### Given data
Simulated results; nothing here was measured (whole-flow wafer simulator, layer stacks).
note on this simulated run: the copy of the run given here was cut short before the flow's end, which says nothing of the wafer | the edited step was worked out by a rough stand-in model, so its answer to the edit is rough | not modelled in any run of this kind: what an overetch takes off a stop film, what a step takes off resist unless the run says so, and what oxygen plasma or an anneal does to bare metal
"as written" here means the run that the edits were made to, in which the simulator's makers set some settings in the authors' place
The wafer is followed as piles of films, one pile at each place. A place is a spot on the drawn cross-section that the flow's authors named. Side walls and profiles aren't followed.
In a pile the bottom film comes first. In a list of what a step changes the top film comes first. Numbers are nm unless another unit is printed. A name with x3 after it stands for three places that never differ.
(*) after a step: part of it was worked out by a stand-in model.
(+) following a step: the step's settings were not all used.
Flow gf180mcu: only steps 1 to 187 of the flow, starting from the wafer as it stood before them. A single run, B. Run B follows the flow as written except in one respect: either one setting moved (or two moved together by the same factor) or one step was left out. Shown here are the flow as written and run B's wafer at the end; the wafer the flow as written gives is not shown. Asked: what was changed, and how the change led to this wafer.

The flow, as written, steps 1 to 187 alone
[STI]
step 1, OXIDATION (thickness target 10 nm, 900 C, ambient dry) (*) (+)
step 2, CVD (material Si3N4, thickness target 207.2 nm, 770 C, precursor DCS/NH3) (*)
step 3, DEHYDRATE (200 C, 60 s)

### Task item
Return only the stretch of the material above from the line holding "In a pile the" through the line holding "(+) following a", copied exactly.

### Response
In a pile the bottom film comes first. In a list of what a step changes the top film comes first. Numbers are nm unless another unit is printed. A name with x3 after it stands for three places that never differ.
(*) after a step: part of it was worked out by a stand-in model.
(+) following a step: the step's settings were not all used.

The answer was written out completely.